**Required action**
Down to the last line, restate the listing below exactly.

**Record excerpts**
##########
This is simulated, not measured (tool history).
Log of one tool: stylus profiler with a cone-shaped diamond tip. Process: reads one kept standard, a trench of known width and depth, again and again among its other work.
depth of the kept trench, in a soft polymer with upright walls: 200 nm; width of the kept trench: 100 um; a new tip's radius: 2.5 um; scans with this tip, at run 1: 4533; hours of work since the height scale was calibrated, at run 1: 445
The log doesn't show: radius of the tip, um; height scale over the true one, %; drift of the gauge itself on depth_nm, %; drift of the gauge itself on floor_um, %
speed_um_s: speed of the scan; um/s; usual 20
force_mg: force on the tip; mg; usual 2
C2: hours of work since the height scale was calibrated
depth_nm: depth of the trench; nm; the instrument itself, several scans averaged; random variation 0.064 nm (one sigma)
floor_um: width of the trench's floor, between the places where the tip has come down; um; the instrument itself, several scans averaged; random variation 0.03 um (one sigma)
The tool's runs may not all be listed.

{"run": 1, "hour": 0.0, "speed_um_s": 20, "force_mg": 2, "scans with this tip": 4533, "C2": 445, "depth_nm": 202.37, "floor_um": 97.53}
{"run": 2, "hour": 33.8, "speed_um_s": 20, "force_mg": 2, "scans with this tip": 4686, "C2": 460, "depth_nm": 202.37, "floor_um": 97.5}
##########

**Response area**
This is simulated, not measured (tool history).
Log of one tool: stylus profiler with a cone-shaped diamond tip. Process: reads one kept standard, a trench of known width and depth, again and again among its other work.
depth of the kept trench, in a soft polymer with upright walls: 200 nm; width of the kept trench: 100 um; a new tip's radius: 2.5 um; scans with this tip, at run 1: 4533; hours of work since the height scale was calibrated, at run 1: 445
The log doesn't show: radius of the tip, um; height scale over the true one, %; drift of the gauge itself on depth_nm, %; drift of the gauge itself on floor_um, %
speed_um_s: speed of the scan; um/s; usual 20
force_mg: force on the tip; mg; usual 2
C2: hours of work since the height scale was calibrated
depth_nm: depth of the trench; nm; the instrument itself, several scans averaged; random variation 0.064 nm (one sigma)
floor_um: width of the trench's floor, between the places where the tip has come down; um; the instrument itself, several scans averaged; random variation 0.03 um (one sigma)
The tool's runs may not all be listed.

{"run": 1, "hour": 0.0, "speed_um_s": 20, "force_mg": 2, "scans with this tip": 4533, "C2": 445, "depth_nm": 202.37, "floor_um": 97.53}
{"run": 2, "hour": 33.8, "speed_um_s": 20, "force_mg": 2, "scans with this tip": 4686, "C2": 460, "depth_nm": 202.37, "floor_um": 97.5}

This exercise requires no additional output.